● ACTION ITEM: Restate all the data exactly, so that each line is the same as before.

● INFORMATION SHOWN:
***

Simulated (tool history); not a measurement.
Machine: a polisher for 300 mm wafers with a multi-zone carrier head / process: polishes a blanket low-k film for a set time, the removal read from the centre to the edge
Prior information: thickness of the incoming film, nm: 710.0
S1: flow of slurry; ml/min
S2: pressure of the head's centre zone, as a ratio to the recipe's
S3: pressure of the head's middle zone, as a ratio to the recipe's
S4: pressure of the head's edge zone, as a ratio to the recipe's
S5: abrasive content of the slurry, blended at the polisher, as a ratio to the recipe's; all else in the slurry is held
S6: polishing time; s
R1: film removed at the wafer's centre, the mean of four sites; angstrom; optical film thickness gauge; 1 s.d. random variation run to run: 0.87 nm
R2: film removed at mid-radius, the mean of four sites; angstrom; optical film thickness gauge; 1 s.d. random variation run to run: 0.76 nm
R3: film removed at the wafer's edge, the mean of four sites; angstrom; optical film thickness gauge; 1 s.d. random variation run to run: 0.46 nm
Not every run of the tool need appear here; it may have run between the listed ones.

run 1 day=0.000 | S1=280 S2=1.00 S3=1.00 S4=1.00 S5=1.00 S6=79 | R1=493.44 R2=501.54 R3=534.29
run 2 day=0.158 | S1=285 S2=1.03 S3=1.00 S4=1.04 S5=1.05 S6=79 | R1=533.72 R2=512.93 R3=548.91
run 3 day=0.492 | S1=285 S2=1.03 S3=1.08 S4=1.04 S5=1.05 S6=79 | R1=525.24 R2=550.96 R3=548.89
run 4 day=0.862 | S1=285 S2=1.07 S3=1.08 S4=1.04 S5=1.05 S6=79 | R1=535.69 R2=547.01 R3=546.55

***

● EXERCISE SOLUTION:
Simulated (tool history); not a measurement.
Machine: a polisher for 300 mm wafers with a multi-zone carrier head / process: polishes a blanket low-k film for a set time, the removal read from the centre to the edge
Prior information: thickness of the incoming film, nm: 710.0
S1: flow of slurry; ml/min
S2: pressure of the head's centre zone, as a ratio to the recipe's
S3: pressure of the head's middle zone, as a ratio to the recipe's
S4: pressure of the head's edge zone, as a ratio to the recipe's
S5: abrasive content of the slurry, blended at the polisher, as a ratio to the recipe's; all else in the slurry is held
S6: polishing time; s
R1: film removed at the wafer's centre, the mean of four sites; angstrom; optical film thickness gauge; 1 s.d. random variation run to run: 0.87 nm
R2: film removed at mid-radius, the mean of four sites; angstrom; optical film thickness gauge; 1 s.d. random variation run to run: 0.76 nm
R3: film removed at the wafer's edge, the mean of four sites; angstrom; optical film thickness gauge; 1 s.d. random variation run to run: 0.46 nm
Not every run of the tool need appear here; it may have run between the listed ones.

run 1 day=0.000 | S1=280 S2=1.00 S3=1.00 S4=1.00 S5=1.00 S6=79 | R1=493.44 R2=501.54 R3=534.29
run 2 day=0.158 | S1=285 S2=1.03 S3=1.00 S4=1.04 S5=1.05 S6=79 | R1=533.72 R2=512.93 R3=548.91
run 3 day=0.492 | S1=285 S2=1.03 S3=1.08 S4=1.04 S5=1.05 S6=79 | R1=525.24 R2=550.96 R3=548.89
run 4 day=0.862 | S1=285 S2=1.07 S3=1.08 S4=1.04 S5=1.05 S6=79 | R1=535.69 R2=547.01 R3=546.55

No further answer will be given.